**Task item**
Nothing in the data may be changed; retype all of it.

**Source data**
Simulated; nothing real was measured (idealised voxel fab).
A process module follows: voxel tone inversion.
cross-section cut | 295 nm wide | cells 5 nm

**Response box**
Simulated; nothing real was measured (idealised voxel fab).
A process module follows: voxel tone inversion.
cross-section cut | 295 nm wide | cells 5 nm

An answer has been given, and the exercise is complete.